## ACTION ITEM
Write the records below out again. Match them exactly.

## RECORD EXCERPTS
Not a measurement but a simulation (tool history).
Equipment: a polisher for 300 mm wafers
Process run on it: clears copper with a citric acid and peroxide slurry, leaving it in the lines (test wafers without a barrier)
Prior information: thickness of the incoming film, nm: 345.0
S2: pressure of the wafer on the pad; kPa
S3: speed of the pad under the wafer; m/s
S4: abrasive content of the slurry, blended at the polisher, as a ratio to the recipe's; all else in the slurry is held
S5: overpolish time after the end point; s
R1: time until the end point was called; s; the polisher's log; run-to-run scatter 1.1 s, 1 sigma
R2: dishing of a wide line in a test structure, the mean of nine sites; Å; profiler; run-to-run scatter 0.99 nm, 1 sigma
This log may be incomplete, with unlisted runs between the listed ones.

## EXPECTED ANSWER
Not a measurement but a simulation (tool history).
Equipment: a polisher for 300 mm wafers
Process run on it: clears copper with a citric acid and peroxide slurry, leaving it in the lines (test wafers without a barrier)
Prior information: thickness of the incoming film, nm: 345.0
S2: pressure of the wafer on the pad; kPa
S3: speed of the pad under the wafer; m/s
S4: abrasive content of the slurry, blended at the polisher, as a ratio to the recipe's; all else in the slurry is held
S5: overpolish time after the end point; s
R1: time until the end point was called; s; the polisher's log; run-to-run scatter 1.1 s, 1 sigma
R2: dishing of a wide line in a test structure, the mean of nine sites; Å; profiler; run-to-run scatter 0.99 nm, 1 sigma
This log may be incomplete, with unlisted runs between the listed ones.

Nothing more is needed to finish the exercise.